----- Record excerpts
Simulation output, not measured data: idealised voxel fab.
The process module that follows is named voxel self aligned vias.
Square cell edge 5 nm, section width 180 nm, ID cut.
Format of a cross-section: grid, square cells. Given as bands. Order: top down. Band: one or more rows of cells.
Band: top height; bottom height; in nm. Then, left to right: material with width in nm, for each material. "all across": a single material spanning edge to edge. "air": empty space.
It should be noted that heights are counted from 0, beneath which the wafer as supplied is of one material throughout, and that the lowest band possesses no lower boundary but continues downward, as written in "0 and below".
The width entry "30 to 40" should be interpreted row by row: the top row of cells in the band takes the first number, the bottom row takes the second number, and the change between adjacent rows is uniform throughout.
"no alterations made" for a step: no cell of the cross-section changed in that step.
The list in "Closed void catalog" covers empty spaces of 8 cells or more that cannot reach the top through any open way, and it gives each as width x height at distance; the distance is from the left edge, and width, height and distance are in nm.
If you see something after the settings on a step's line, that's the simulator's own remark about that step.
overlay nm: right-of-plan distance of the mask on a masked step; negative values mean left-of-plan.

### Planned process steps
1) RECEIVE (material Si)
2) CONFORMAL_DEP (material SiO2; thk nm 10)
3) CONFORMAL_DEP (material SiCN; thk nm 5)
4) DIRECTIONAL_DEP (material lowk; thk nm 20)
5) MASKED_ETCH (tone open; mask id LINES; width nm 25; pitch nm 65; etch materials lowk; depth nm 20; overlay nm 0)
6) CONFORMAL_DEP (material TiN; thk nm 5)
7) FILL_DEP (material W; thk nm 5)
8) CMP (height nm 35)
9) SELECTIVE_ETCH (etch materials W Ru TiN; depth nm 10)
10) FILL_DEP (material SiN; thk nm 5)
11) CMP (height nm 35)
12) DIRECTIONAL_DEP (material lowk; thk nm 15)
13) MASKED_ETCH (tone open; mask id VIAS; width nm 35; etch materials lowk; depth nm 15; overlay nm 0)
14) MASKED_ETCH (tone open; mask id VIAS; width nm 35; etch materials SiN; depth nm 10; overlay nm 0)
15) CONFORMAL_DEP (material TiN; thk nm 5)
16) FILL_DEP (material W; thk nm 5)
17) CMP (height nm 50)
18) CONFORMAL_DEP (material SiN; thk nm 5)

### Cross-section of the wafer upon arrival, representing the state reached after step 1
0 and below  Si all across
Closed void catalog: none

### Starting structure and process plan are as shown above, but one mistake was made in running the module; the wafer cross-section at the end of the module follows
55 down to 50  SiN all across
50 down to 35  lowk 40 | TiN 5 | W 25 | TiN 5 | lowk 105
----------

__Action item__:
From the records above, retype only the lines starting at the line that contains "Si all across" and ending at the line that contains "55 down to 50", both included.

__Worked solution__:
0 and below  Si all across
Closed void catalog: none

### Starting structure and process plan are as shown above, but one mistake was made in running the module; the wafer cross-section at the end of the module follows
55 down to 50  SiN all across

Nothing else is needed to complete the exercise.